------------------------------------------------------------

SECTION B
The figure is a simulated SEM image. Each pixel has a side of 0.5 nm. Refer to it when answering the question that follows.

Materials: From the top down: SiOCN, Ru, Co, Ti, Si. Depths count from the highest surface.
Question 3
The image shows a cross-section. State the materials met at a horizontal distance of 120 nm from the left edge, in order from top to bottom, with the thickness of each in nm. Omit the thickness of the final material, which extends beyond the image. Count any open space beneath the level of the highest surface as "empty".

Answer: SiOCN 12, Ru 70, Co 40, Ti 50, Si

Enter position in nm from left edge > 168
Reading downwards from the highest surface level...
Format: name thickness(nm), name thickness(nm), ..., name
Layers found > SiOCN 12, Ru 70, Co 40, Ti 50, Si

------------------------------------------------------------

- WORK ORDER -
Line by line, the data should be returned exactly as written.

- RESPONSE AREA -
SECTION B
The figure is a simulated SEM image. Each pixel has a side of 0.5 nm. Refer to it when answering the question that follows.

Materials: From the top down: SiOCN, Ru, Co, Ti, Si. Depths count from the highest surface.
Question 3
The image shows a cross-section. State the materials met at a horizontal distance of 120 nm from the left edge, in order from top to bottom, with the thickness of each in nm. Omit the thickness of the final material, which extends beyond the image. Count any open space beneath the level of the highest surface as "empty".

Answer: SiOCN 12, Ru 70, Co 40, Ti 50, Si

Enter position in nm from left edge > 168
Reading downwards from the highest surface level...
Format: name thickness(nm), name thickness(nm), ..., name
Layers found > SiOCN 12, Ru 70, Co 40, Ti 50, Si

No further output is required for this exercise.